**Assigned task**
Set down all of the lines below exactly as they are given.

━━━━━━━━

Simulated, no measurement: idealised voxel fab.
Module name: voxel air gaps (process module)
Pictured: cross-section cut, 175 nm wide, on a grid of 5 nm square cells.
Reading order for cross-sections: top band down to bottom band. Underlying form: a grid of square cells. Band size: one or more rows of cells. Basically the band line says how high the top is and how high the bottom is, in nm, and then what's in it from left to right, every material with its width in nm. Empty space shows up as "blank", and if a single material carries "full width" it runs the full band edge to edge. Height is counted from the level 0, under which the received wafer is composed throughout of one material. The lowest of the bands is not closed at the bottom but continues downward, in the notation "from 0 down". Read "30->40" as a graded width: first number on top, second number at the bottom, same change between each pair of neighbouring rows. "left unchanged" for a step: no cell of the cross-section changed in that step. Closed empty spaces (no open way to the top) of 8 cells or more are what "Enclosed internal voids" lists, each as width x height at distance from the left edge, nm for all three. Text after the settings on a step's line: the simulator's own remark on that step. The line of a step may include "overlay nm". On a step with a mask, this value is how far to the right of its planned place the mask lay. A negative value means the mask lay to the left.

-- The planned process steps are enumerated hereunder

━━━━━━━━

**Task result**
Simulated, no measurement: idealised voxel fab.
Module name: voxel air gaps (process module)
Pictured: cross-section cut, 175 nm wide, on a grid of 5 nm square cells.
Reading order for cross-sections: top band down to bottom band. Underlying form: a grid of square cells. Band size: one or more rows of cells. Basically the band line says how high the top is and how high the bottom is, in nm, and then what's in it from left to right, every material with its width in nm. Empty space shows up as "blank", and if a single material carries "full width" it runs the full band edge to edge. Height is counted from the level 0, under which the received wafer is composed throughout of one material. The lowest of the bands is not closed at the bottom but continues downward, in the notation "from 0 down". Read "30->40" as a graded width: first number on top, second number at the bottom, same change between each pair of neighbouring rows. "left unchanged" for a step: no cell of the cross-section changed in that step. Closed empty spaces (no open way to the top) of 8 cells or more are what "Enclosed internal voids" lists, each as width x height at distance from the left edge, nm for all three. Text after the settings on a step's line: the simulator's own remark on that step. The line of a step may include "overlay nm". On a step with a mask, this value is how far to the right of its planned place the mask lay. A negative value means the mask lay to the left.

-- The planned process steps are enumerated hereunder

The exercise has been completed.